• _Exercise_: Take the entries below and print only the lines from the one with "2,0.317,185,2.7,0.76,1.15,154,184.81" through the one with "8,1.333,185,2.1,0.82,1,151,251.06", exactly as they stand, both ends included.

==================================================

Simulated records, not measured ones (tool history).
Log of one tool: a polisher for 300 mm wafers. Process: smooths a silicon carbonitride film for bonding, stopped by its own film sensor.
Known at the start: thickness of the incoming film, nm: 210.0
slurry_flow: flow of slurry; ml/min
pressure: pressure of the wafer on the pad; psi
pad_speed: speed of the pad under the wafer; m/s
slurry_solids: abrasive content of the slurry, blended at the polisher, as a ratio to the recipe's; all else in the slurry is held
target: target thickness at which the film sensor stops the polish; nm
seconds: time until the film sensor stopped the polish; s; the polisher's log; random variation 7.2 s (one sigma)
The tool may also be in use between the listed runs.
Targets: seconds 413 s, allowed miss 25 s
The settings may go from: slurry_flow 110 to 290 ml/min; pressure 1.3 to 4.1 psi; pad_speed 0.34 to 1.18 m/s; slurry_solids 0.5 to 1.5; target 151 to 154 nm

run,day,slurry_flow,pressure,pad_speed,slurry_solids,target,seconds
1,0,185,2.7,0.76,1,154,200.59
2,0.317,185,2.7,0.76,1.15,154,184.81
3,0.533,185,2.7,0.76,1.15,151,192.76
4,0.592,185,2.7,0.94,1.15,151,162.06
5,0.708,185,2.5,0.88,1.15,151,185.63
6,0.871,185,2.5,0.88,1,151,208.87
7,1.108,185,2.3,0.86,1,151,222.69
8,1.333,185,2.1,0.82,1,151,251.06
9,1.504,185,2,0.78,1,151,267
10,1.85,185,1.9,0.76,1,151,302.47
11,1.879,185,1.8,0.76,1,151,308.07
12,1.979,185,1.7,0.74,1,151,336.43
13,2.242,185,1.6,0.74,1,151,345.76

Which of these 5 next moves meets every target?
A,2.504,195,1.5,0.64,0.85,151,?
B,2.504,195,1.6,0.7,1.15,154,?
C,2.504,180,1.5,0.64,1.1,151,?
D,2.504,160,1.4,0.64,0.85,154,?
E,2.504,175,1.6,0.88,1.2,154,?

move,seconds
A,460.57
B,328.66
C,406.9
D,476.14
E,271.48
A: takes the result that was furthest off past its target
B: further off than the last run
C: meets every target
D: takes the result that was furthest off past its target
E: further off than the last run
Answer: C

==================================================

• _Expected answer_:
2,0.317,185,2.7,0.76,1.15,154,184.81
3,0.533,185,2.7,0.76,1.15,151,192.76
4,0.592,185,2.7,0.94,1.15,151,162.06
5,0.708,185,2.5,0.88,1.15,151,185.63
6,0.871,185,2.5,0.88,1,151,208.87
7,1.108,185,2.3,0.86,1,151,222.69
8,1.333,185,2.1,0.82,1,151,251.06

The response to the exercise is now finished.